-- Opening Marker --

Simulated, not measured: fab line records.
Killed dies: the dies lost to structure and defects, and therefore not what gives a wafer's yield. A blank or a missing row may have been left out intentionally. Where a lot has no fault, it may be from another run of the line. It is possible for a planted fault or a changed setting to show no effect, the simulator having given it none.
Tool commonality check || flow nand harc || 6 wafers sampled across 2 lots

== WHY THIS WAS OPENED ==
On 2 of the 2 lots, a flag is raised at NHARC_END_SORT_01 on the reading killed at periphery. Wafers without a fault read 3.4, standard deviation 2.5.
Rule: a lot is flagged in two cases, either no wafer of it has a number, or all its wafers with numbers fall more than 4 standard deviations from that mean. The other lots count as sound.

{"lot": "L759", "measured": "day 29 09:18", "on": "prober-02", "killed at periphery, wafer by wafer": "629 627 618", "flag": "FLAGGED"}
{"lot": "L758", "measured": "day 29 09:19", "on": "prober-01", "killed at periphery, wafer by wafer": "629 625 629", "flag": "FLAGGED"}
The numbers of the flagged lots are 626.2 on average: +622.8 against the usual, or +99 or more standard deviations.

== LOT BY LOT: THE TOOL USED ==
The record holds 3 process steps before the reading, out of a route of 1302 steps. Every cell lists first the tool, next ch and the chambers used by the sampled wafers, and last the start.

-- Closing Marker --

* WORK INSTRUCTION:
Word for word, transcribe all of the entries shown above.

* REPLY:
Simulated, not measured: fab line records.
Killed dies: the dies lost to structure and defects, and therefore not what gives a wafer's yield. A blank or a missing row may have been left out intentionally. Where a lot has no fault, it may be from another run of the line. It is possible for a planted fault or a changed setting to show no effect, the simulator having given it none.
Tool commonality check || flow nand harc || 6 wafers sampled across 2 lots

== WHY THIS WAS OPENED ==
On 2 of the 2 lots, a flag is raised at NHARC_END_SORT_01 on the reading killed at periphery. Wafers without a fault read 3.4, standard deviation 2.5.
Rule: a lot is flagged in two cases, either no wafer of it has a number, or all its wafers with numbers fall more than 4 standard deviations from that mean. The other lots count as sound.

{"lot": "L759", "measured": "day 29 09:18", "on": "prober-02", "killed at periphery, wafer by wafer": "629 627 618", "flag": "FLAGGED"}
{"lot": "L758", "measured": "day 29 09:19", "on": "prober-01", "killed at periphery, wafer by wafer": "629 625 629", "flag": "FLAGGED"}
The numbers of the flagged lots are 626.2 on average: +622.8 against the usual, or +99 or more standard deviations.

== LOT BY LOT: THE TOOL USED ==
The record holds 3 process steps before the reading, out of a route of 1302 steps. Every cell lists first the tool, next ch and the chambers used by the sampled wafers, and last the start.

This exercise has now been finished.